-- WORK TASK --
Copy out all of the entries below without any change.

___ INFORMATION GIVEN ___

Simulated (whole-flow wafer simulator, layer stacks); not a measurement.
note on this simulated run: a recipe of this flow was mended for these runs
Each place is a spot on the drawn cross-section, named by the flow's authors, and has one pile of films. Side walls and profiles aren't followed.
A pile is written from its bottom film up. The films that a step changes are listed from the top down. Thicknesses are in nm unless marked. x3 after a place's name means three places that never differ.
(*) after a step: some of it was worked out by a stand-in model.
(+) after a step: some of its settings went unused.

___

-- RESULT --
Simulated (whole-flow wafer simulator, layer stacks); not a measurement.
note on this simulated run: a recipe of this flow was mended for these runs
Each place is a spot on the drawn cross-section, named by the flow's authors, and has one pile of films. Side walls and profiles aren't followed.
A pile is written from its bottom film up. The films that a step changes are listed from the top down. Thicknesses are in nm unless marked. x3 after a place's name means three places that never differ.
(*) after a step: some of it was worked out by a stand-in model.
(+) after a step: some of its settings went unused.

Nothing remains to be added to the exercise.